BEGIN Supplied entries

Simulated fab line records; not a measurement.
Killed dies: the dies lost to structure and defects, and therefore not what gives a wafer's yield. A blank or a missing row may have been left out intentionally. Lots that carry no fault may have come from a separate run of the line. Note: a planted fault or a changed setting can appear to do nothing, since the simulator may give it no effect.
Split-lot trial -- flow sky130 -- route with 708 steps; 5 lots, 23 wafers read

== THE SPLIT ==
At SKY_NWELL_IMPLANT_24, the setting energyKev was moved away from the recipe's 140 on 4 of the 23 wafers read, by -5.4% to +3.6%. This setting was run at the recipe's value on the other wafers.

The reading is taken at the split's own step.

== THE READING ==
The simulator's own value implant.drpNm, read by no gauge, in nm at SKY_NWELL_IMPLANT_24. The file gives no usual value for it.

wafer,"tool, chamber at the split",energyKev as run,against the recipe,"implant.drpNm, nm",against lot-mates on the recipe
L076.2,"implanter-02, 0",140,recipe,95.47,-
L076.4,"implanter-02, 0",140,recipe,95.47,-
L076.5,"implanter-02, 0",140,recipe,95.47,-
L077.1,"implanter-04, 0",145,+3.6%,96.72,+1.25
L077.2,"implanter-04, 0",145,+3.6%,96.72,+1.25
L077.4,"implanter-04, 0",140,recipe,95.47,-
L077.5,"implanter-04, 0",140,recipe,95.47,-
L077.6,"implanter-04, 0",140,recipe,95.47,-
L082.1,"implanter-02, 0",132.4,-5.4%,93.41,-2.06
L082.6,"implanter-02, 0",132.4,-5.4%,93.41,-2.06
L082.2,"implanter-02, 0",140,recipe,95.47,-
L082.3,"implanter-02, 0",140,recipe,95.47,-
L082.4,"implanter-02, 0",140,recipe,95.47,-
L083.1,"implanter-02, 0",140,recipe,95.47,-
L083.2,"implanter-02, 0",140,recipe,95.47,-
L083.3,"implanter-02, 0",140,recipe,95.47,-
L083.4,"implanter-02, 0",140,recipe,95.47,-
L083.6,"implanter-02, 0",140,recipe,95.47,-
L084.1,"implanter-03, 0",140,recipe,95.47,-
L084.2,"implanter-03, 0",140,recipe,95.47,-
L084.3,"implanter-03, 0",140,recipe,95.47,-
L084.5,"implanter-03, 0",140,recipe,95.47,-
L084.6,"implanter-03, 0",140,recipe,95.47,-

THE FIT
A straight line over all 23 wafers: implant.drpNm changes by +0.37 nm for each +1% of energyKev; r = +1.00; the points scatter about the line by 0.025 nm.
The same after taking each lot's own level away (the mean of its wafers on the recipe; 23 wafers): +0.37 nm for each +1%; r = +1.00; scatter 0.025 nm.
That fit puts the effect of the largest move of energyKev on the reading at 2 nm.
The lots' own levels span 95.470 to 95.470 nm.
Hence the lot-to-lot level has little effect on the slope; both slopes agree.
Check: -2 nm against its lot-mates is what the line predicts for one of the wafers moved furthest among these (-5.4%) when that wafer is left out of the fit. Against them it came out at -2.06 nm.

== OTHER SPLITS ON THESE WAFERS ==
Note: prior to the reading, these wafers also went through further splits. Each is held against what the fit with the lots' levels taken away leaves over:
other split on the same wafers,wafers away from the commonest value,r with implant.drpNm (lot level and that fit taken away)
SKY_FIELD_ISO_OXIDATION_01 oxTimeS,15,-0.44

END Supplied entries

Activity: Exactly as they appear, please write out the lines from the opening of the listing above down to the line containing "A straight line", with both end lines included.

Answer box:
Simulated fab line records; not a measurement.
Killed dies: the dies lost to structure and defects, and therefore not what gives a wafer's yield. A blank or a missing row may have been left out intentionally. Lots that carry no fault may have come from a separate run of the line. Note: a planted fault or a changed setting can appear to do nothing, since the simulator may give it no effect.
Split-lot trial -- flow sky130 -- route with 708 steps; 5 lots, 23 wafers read

== THE SPLIT ==
At SKY_NWELL_IMPLANT_24, the setting energyKev was moved away from the recipe's 140 on 4 of the 23 wafers read, by -5.4% to +3.6%. This setting was run at the recipe's value on the other wafers.

The reading is taken at the split's own step.

== THE READING ==
The simulator's own value implant.drpNm, read by no gauge, in nm at SKY_NWELL_IMPLANT_24. The file gives no usual value for it.

wafer,"tool, chamber at the split",energyKev as run,against the recipe,"implant.drpNm, nm",against lot-mates on the recipe
L076.2,"implanter-02, 0",140,recipe,95.47,-
L076.4,"implanter-02, 0",140,recipe,95.47,-
L076.5,"implanter-02, 0",140,recipe,95.47,-
L077.1,"implanter-04, 0",145,+3.6%,96.72,+1.25
L077.2,"implanter-04, 0",145,+3.6%,96.72,+1.25
L077.4,"implanter-04, 0",140,recipe,95.47,-
L077.5,"implanter-04, 0",140,recipe,95.47,-
L077.6,"implanter-04, 0",140,recipe,95.47,-
L082.1,"implanter-02, 0",132.4,-5.4%,93.41,-2.06
L082.6,"implanter-02, 0",132.4,-5.4%,93.41,-2.06
L082.2,"implanter-02, 0",140,recipe,95.47,-
L082.3,"implanter-02, 0",140,recipe,95.47,-
L082.4,"implanter-02, 0",140,recipe,95.47,-
L083.1,"implanter-02, 0",140,recipe,95.47,-
L083.2,"implanter-02, 0",140,recipe,95.47,-
L083.3,"implanter-02, 0",140,recipe,95.47,-
L083.4,"implanter-02, 0",140,recipe,95.47,-
L083.6,"implanter-02, 0",140,recipe,95.47,-
L084.1,"implanter-03, 0",140,recipe,95.47,-
L084.2,"implanter-03, 0",140,recipe,95.47,-
L084.3,"implanter-03, 0",140,recipe,95.47,-
L084.5,"implanter-03, 0",140,recipe,95.47,-
L084.6,"implanter-03, 0",140,recipe,95.47,-

THE FIT
A straight line over all 23 wafers: implant.drpNm changes by +0.37 nm for each +1% of energyKev; r = +1.00; the points scatter about the line by 0.025 nm.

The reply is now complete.